#### [Exercise]
Return every entry in full, with no alterations.

+ + +

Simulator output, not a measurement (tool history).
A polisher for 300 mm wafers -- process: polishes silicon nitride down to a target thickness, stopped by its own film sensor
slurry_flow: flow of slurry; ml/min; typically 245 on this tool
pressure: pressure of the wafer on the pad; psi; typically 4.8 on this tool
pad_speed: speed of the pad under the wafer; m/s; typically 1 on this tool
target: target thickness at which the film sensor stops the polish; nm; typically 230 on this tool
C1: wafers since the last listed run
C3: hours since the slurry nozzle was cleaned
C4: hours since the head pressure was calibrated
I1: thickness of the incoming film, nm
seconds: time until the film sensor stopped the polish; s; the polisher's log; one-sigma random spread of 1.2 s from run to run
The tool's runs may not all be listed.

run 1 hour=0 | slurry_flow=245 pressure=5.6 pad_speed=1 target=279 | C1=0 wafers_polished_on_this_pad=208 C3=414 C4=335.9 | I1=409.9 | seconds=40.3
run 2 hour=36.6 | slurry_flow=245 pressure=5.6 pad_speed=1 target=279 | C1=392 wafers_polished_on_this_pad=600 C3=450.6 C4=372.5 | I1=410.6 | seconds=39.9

+ + +

#### [Answer area]
Simulator output, not a measurement (tool history).
A polisher for 300 mm wafers -- process: polishes silicon nitride down to a target thickness, stopped by its own film sensor
slurry_flow: flow of slurry; ml/min; typically 245 on this tool
pressure: pressure of the wafer on the pad; psi; typically 4.8 on this tool
pad_speed: speed of the pad under the wafer; m/s; typically 1 on this tool
target: target thickness at which the film sensor stops the polish; nm; typically 230 on this tool
C1: wafers since the last listed run
C3: hours since the slurry nozzle was cleaned
C4: hours since the head pressure was calibrated
I1: thickness of the incoming film, nm
seconds: time until the film sensor stopped the polish; s; the polisher's log; one-sigma random spread of 1.2 s from run to run
The tool's runs may not all be listed.

run 1 hour=0 | slurry_flow=245 pressure=5.6 pad_speed=1 target=279 | C1=0 wafers_polished_on_this_pad=208 C3=414 C4=335.9 | I1=409.9 | seconds=40.3
run 2 hour=36.6 | slurry_flow=245 pressure=5.6 pad_speed=1 target=279 | C1=392 wafers_polished_on_this_pad=600 C3=450.6 C4=372.5 | I1=410.6 | seconds=39.9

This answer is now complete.